## Brief
Write out every line exactly, from the first line of the records below through the line that contains "lots that met".

*** Opening of Entries supplied ***

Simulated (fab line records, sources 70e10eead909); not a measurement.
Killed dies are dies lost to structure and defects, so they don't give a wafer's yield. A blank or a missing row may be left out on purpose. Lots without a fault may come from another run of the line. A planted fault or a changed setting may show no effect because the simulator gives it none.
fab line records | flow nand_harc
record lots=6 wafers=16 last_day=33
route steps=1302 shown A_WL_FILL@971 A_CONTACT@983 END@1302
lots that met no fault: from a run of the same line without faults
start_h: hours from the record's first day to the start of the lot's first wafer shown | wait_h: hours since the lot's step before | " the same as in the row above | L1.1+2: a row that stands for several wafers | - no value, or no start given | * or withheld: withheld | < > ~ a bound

*** Close of Entries supplied ***

## Task result
Simulated (fab line records, sources 70e10eead909); not a measurement.
Killed dies are dies lost to structure and defects, so they don't give a wafer's yield. A blank or a missing row may be left out on purpose. Lots without a fault may come from another run of the line. A planted fault or a changed setting may show no effect because the simulator gives it none.
fab line records | flow nand_harc
record lots=6 wafers=16 last_day=33
route steps=1302 shown A_WL_FILL@971 A_CONTACT@983 END@1302
lots that met no fault: from a run of the same line without faults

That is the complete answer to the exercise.